::: DATA LISTING

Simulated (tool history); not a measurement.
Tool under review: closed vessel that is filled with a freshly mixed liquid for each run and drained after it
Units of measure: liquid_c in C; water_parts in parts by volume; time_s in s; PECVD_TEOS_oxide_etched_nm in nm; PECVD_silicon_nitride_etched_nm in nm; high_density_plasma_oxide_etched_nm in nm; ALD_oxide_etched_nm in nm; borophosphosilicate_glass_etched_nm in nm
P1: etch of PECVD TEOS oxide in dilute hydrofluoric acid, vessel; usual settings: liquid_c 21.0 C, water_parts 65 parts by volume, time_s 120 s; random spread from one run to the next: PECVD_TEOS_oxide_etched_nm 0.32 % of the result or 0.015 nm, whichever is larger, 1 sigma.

::::::

### ACTIVITY
From the first line of the data above to the line holding "Units of measure: liquid_c", reproduce each line exactly; emit no other lines.

### SOLUTION
Simulated (tool history); not a measurement.
Tool under review: closed vessel that is filled with a freshly mixed liquid for each run and drained after it
Units of measure: liquid_c in C; water_parts in parts by volume; time_s in s; PECVD_TEOS_oxide_etched_nm in nm; PECVD_silicon_nitride_etched_nm in nm; high_density_plasma_oxide_etched_nm in nm; ALD_oxide_etched_nm in nm; borophosphosilicate_glass_etched_nm in nm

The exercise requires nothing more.